•••••
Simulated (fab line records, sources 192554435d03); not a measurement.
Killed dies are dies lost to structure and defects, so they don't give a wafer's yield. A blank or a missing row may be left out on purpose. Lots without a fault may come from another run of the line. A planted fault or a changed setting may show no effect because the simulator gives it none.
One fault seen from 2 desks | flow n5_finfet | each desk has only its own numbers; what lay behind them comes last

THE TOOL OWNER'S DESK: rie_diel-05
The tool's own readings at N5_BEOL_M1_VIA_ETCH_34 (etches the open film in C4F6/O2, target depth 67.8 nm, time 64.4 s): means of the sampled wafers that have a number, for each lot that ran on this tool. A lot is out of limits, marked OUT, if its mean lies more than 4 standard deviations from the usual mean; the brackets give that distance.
•••••

## [ASSIGNMENT]
Output the data in full, precisely as it appears above.

## [TASK ANSWER]
Simulated (fab line records, sources 192554435d03); not a measurement.
Killed dies are dies lost to structure and defects, so they don't give a wafer's yield. A blank or a missing row may be left out on purpose. Lots without a fault may come from another run of the line. A planted fault or a changed setting may show no effect because the simulator gives it none.
One fault seen from 2 desks | flow n5_finfet | each desk has only its own numbers; what lay behind them comes last

THE TOOL OWNER'S DESK: rie_diel-05
The tool's own readings at N5_BEOL_M1_VIA_ETCH_34 (etches the open film in C4F6/O2, target depth 67.8 nm, time 64.4 s): means of the sampled wafers that have a number, for each lot that ran on this tool. A lot is out of limits, marked OUT, if its mean lies more than 4 standard deviations from the usual mean; the brackets give that distance.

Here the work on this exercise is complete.